WORK REQUEST
In this exercise, reproduce the whole listing exactly.

DATASET CONTENT
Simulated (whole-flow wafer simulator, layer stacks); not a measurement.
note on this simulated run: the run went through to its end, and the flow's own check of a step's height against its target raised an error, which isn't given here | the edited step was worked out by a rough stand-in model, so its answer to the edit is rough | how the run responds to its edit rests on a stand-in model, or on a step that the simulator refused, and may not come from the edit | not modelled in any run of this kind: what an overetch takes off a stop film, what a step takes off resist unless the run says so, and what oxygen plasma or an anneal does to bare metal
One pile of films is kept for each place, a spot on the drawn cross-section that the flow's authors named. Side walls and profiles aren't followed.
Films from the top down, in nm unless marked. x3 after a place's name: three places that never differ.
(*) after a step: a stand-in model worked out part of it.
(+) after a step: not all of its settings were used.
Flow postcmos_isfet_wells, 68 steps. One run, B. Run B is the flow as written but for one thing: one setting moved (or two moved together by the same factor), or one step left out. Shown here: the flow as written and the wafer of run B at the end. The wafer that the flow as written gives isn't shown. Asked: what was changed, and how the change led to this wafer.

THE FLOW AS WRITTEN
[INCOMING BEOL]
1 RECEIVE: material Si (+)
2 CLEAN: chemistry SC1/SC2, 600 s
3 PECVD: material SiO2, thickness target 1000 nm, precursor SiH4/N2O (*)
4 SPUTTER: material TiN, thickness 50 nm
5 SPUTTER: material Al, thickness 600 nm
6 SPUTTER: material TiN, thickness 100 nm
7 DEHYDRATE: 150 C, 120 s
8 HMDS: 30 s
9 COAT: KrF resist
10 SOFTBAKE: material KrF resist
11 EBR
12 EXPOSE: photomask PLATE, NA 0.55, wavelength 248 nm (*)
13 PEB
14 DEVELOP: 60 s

ANSWER SECTION
Simulated (whole-flow wafer simulator, layer stacks); not a measurement.
note on this simulated run: the run went through to its end, and the flow's own check of a step's height against its target raised an error, which isn't given here | the edited step was worked out by a rough stand-in model, so its answer to the edit is rough | how the run responds to its edit rests on a stand-in model, or on a step that the simulator refused, and may not come from the edit | not modelled in any run of this kind: what an overetch takes off a stop film, what a step takes off resist unless the run says so, and what oxygen plasma or an anneal does to bare metal
One pile of films is kept for each place, a spot on the drawn cross-section that the flow's authors named. Side walls and profiles aren't followed.
Films from the top down, in nm unless marked. x3 after a place's name: three places that never differ.
(*) after a step: a stand-in model worked out part of it.
(+) after a step: not all of its settings were used.
Flow postcmos_isfet_wells, 68 steps. One run, B. Run B is the flow as written but for one thing: one setting moved (or two moved together by the same factor), or one step left out. Shown here: the flow as written and the wafer of run B at the end. The wafer that the flow as written gives isn't shown. Asked: what was changed, and how the change led to this wafer.

THE FLOW AS WRITTEN
[INCOMING BEOL]
1 RECEIVE: material Si (+)
2 CLEAN: chemistry SC1/SC2, 600 s
3 PECVD: material SiO2, thickness target 1000 nm, precursor SiH4/N2O (*)
4 SPUTTER: material TiN, thickness 50 nm
5 SPUTTER: material Al, thickness 600 nm
6 SPUTTER: material TiN, thickness 100 nm
7 DEHYDRATE: 150 C, 120 s
8 HMDS: 30 s
9 COAT: KrF resist
10 SOFTBAKE: material KrF resist
11 EBR
12 EXPOSE: photomask PLATE, NA 0.55, wavelength 248 nm (*)
13 PEB
14 DEVELOP: 60 s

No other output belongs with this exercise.